* _Task item_
From the opening line of the records through the line bearing "run 5 hour=18.1 | S1=250 S2=245 S3=27 | R1=63", set down every line exactly.

* _Supplied records_
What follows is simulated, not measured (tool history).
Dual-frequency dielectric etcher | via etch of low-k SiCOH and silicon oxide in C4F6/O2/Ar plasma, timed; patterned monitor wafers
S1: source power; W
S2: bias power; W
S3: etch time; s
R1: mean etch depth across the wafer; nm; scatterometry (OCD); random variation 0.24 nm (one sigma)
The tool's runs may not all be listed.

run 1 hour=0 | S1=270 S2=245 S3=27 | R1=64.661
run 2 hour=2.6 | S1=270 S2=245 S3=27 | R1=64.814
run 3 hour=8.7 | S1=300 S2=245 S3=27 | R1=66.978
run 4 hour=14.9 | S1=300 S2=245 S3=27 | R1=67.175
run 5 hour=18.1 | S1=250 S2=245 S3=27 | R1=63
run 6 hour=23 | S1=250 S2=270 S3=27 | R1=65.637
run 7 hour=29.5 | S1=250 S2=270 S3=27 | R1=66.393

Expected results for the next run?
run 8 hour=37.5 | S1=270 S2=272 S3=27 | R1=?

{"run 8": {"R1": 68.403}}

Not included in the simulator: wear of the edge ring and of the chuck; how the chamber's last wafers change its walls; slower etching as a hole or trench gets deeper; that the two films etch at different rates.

* _Task response_
What follows is simulated, not measured (tool history).
Dual-frequency dielectric etcher | via etch of low-k SiCOH and silicon oxide in C4F6/O2/Ar plasma, timed; patterned monitor wafers
S1: source power; W
S2: bias power; W
S3: etch time; s
R1: mean etch depth across the wafer; nm; scatterometry (OCD); random variation 0.24 nm (one sigma)
The tool's runs may not all be listed.

run 1 hour=0 | S1=270 S2=245 S3=27 | R1=64.661
run 2 hour=2.6 | S1=270 S2=245 S3=27 | R1=64.814
run 3 hour=8.7 | S1=300 S2=245 S3=27 | R1=66.978
run 4 hour=14.9 | S1=300 S2=245 S3=27 | R1=67.175
run 5 hour=18.1 | S1=250 S2=245 S3=27 | R1=63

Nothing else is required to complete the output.